_Brief_:
Up to and including the line containing "35; overlay nm 0) |", please reproduce the lines of the listing below, starting from the top.

● ● ● ● ●

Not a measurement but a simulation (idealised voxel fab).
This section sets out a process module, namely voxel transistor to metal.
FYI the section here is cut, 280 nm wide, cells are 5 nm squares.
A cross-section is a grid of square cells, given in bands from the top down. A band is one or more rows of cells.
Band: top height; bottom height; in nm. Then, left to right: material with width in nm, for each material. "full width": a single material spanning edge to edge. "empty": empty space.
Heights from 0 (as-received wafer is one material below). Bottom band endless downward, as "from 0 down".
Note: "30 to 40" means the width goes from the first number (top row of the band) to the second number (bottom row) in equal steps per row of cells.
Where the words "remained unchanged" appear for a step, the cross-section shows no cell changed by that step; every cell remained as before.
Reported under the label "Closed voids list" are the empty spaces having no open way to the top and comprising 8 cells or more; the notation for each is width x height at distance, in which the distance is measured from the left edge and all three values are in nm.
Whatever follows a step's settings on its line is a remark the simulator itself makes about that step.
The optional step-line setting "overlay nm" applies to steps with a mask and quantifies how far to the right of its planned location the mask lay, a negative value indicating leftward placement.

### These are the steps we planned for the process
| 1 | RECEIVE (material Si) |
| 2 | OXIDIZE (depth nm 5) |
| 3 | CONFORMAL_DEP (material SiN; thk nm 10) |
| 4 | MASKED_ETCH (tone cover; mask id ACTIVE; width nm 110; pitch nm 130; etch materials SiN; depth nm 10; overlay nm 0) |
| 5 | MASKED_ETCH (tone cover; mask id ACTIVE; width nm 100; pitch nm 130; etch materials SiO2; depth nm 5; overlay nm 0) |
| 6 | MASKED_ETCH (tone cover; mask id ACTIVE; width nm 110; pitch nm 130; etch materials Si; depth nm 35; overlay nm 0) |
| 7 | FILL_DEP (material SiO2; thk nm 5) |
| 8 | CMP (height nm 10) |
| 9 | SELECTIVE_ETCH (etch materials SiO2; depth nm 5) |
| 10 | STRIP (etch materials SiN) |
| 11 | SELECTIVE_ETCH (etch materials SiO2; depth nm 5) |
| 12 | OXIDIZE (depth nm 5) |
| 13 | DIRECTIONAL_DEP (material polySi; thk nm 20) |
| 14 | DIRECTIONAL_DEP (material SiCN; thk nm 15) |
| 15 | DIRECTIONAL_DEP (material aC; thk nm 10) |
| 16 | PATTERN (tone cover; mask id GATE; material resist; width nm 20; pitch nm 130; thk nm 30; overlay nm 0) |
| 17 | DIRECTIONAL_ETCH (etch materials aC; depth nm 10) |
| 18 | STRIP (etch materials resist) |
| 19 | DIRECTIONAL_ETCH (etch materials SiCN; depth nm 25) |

● ● ● ● ●

_Task answer_:
Not a measurement but a simulation (idealised voxel fab).
This section sets out a process module, namely voxel transistor to metal.
FYI the section here is cut, 280 nm wide, cells are 5 nm squares.
A cross-section is a grid of square cells, given in bands from the top down. A band is one or more rows of cells.
Band: top height; bottom height; in nm. Then, left to right: material with width in nm, for each material. "full width": a single material spanning edge to edge. "empty": empty space.
Heights from 0 (as-received wafer is one material below). Bottom band endless downward, as "from 0 down".
Note: "30 to 40" means the width goes from the first number (top row of the band) to the second number (bottom row) in equal steps per row of cells.
Where the words "remained unchanged" appear for a step, the cross-section shows no cell changed by that step; every cell remained as before.
Reported under the label "Closed voids list" are the empty spaces having no open way to the top and comprising 8 cells or more; the notation for each is width x height at distance, in which the distance is measured from the left edge and all three values are in nm.
Whatever follows a step's settings on its line is a remark the simulator itself makes about that step.
The optional step-line setting "overlay nm" applies to steps with a mask and quantifies how far to the right of its planned location the mask lay, a negative value indicating leftward placement.

### These are the steps we planned for the process
| 1 | RECEIVE (material Si) |
| 2 | OXIDIZE (depth nm 5) |
| 3 | CONFORMAL_DEP (material SiN; thk nm 10) |
| 4 | MASKED_ETCH (tone cover; mask id ACTIVE; width nm 110; pitch nm 130; etch materials SiN; depth nm 10; overlay nm 0) |
| 5 | MASKED_ETCH (tone cover; mask id ACTIVE; width nm 100; pitch nm 130; etch materials SiO2; depth nm 5; overlay nm 0) |
| 6 | MASKED_ETCH (tone cover; mask id ACTIVE; width nm 110; pitch nm 130; etch materials Si; depth nm 35; overlay nm 0) |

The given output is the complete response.